Would you give the records below again, exactly and completely?

————

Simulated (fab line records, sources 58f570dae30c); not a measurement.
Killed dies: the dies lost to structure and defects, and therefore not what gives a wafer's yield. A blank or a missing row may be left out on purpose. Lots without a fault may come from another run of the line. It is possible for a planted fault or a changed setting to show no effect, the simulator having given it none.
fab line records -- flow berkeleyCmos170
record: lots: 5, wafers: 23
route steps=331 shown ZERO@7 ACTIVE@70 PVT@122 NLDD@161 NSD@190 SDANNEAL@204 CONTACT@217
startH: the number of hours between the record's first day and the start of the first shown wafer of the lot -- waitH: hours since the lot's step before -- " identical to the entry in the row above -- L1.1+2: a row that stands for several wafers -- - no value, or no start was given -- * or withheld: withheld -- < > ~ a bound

————

Written response
Simulated (fab line records, sources 58f570dae30c); not a measurement.
Killed dies: the dies lost to structure and defects, and therefore not what gives a wafer's yield. A blank or a missing row may be left out on purpose. Lots without a fault may come from another run of the line. It is possible for a planted fault or a changed setting to show no effect, the simulator having given it none.
fab line records -- flow berkeleyCmos170
record: lots: 5, wafers: 23
route steps=331 shown ZERO@7 ACTIVE@70 PVT@122 NLDD@161 NSD@190 SDANNEAL@204 CONTACT@217
startH: the number of hours between the record's first day and the start of the first shown wafer of the lot -- waitH: hours since the lot's step before -- " identical to the entry in the row above -- L1.1+2: a row that stands for several wafers -- - no value, or no start was given -- * or withheld: withheld -- < > ~ a bound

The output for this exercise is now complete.